:: Dataset excerpts ::
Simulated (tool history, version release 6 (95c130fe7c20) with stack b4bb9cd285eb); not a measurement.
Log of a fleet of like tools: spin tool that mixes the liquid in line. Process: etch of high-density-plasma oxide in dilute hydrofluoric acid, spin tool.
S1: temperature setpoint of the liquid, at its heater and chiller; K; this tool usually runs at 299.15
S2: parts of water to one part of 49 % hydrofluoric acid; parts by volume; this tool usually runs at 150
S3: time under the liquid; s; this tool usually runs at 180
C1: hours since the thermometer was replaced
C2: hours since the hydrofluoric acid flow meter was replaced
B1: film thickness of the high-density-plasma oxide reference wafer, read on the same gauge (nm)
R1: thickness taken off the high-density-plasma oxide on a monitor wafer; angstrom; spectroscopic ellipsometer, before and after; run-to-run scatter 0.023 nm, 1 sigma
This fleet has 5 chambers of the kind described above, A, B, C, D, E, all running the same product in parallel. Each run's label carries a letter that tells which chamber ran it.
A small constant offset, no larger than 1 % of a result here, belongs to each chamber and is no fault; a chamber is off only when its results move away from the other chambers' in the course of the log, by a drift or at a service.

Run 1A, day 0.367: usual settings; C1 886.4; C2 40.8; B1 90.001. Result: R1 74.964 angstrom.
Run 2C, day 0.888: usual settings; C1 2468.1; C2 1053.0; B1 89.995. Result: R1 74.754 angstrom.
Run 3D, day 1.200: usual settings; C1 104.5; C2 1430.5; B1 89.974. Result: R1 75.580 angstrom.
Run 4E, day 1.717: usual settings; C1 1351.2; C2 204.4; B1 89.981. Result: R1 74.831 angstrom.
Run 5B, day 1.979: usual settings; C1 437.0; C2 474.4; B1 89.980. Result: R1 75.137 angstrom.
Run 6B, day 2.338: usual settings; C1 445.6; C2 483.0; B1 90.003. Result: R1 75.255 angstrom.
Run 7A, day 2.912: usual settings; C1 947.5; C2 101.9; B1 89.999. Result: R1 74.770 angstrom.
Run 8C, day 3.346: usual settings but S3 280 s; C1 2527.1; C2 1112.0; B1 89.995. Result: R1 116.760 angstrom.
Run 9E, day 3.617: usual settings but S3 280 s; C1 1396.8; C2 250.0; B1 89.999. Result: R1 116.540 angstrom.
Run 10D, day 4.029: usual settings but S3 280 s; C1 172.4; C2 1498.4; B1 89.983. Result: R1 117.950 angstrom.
:::

[Exercise]: Return the material exactly as it stands above, but only from its first line to the line containing "C2: hours since", both ends included.

[Exercise response]:
Simulated (tool history, version release 6 (95c130fe7c20) with stack b4bb9cd285eb); not a measurement.
Log of a fleet of like tools: spin tool that mixes the liquid in line. Process: etch of high-density-plasma oxide in dilute hydrofluoric acid, spin tool.
S1: temperature setpoint of the liquid, at its heater and chiller; K; this tool usually runs at 299.15
S2: parts of water to one part of 49 % hydrofluoric acid; parts by volume; this tool usually runs at 150
S3: time under the liquid; s; this tool usually runs at 180
C1: hours since the thermometer was replaced
C2: hours since the hydrofluoric acid flow meter was replaced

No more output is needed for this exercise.